Requirement =>
Lines below starting with the line with "190 nm wide, 5" and going on through the line with "Reading order for" must be output exactly; the rest of the records must be left out.

Recorded information =>
- Opening Delimiter -

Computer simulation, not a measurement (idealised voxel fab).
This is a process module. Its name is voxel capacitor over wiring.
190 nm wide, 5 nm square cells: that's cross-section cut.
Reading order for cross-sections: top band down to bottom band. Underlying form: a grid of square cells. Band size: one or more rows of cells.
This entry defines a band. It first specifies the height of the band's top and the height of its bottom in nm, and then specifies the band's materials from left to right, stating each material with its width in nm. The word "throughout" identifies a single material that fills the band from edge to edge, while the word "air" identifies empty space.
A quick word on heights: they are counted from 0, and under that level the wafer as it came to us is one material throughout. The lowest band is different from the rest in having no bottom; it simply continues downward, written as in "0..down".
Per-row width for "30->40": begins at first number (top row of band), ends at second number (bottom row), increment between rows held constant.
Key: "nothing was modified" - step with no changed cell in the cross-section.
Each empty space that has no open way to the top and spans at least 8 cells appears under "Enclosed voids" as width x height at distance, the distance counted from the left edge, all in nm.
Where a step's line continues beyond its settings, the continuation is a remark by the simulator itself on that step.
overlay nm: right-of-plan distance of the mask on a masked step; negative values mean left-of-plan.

- Closing Delimiter -

Written reply =>
190 nm wide, 5 nm square cells: that's cross-section cut.
Reading order for cross-sections: top band down to bottom band. Underlying form: a grid of square cells. Band size: one or more rows of cells.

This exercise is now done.